* [Work request] From the opening line of the records through the line bearing "Each band's line", set down every line exactly.

* [Raw data]

============

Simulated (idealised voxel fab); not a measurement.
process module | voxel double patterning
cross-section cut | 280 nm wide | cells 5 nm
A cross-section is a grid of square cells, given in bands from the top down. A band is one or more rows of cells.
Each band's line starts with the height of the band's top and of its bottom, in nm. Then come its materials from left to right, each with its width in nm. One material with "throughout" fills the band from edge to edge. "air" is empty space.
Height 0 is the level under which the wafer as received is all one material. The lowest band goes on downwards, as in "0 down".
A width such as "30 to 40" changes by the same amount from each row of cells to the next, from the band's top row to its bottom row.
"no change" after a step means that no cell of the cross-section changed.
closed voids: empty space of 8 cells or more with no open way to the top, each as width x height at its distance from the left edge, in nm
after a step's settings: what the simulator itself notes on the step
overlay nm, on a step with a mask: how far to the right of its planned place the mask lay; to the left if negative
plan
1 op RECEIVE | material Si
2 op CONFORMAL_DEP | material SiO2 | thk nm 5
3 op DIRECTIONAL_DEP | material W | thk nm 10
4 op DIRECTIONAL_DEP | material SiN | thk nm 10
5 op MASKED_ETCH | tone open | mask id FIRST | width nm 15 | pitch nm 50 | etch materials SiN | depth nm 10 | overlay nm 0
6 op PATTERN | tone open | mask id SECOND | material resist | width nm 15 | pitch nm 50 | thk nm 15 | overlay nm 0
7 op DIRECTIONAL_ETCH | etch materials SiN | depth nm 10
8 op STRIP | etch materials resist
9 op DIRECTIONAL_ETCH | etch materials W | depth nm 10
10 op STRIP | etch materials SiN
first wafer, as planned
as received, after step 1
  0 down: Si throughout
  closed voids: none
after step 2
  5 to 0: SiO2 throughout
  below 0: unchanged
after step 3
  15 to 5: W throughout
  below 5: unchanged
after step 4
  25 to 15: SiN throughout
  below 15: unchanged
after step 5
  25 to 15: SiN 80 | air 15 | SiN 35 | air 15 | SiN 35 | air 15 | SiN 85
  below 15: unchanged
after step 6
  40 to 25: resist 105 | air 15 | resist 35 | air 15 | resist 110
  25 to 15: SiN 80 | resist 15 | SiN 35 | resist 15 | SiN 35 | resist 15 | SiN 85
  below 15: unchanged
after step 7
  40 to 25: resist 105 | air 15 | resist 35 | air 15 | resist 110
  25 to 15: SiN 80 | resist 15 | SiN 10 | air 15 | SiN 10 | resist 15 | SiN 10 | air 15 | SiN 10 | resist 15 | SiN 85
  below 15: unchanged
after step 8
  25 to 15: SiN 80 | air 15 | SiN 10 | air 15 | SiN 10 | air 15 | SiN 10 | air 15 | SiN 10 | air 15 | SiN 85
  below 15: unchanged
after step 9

============

* [Solution]
Simulated (idealised voxel fab); not a measurement.
process module | voxel double patterning
cross-section cut | 280 nm wide | cells 5 nm
A cross-section is a grid of square cells, given in bands from the top down. A band is one or more rows of cells.
Each band's line starts with the height of the band's top and of its bottom, in nm. Then come its materials from left to right, each with its width in nm. One material with "throughout" fills the band from edge to edge. "air" is empty space.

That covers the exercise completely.